WORK TASK. Set down the complete data exactly as it appears below.

DATA RECORDS below:

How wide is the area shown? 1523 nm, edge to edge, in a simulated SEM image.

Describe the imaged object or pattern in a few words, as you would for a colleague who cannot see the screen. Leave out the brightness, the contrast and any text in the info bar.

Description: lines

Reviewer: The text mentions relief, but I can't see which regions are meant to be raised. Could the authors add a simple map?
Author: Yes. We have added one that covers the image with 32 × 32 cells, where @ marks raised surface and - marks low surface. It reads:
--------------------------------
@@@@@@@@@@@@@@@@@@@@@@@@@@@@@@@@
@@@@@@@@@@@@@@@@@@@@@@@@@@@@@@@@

End of DATA RECORDS.

EXERCISE RESULT.
How wide is the area shown? 1523 nm, edge to edge, in a simulated SEM image.

Describe the imaged object or pattern in a few words, as you would for a colleague who cannot see the screen. Leave out the brightness, the contrast and any text in the info bar.

Description: lines

Reviewer: The text mentions relief, but I can't see which regions are meant to be raised. Could the authors add a simple map?
Author: Yes. We have added one that covers the image with 32 × 32 cells, where @ marks raised surface and - marks low surface. It reads:
--------------------------------
@@@@@@@@@@@@@@@@@@@@@@@@@@@@@@@@
@@@@@@@@@@@@@@@@@@@@@@@@@@@@@@@@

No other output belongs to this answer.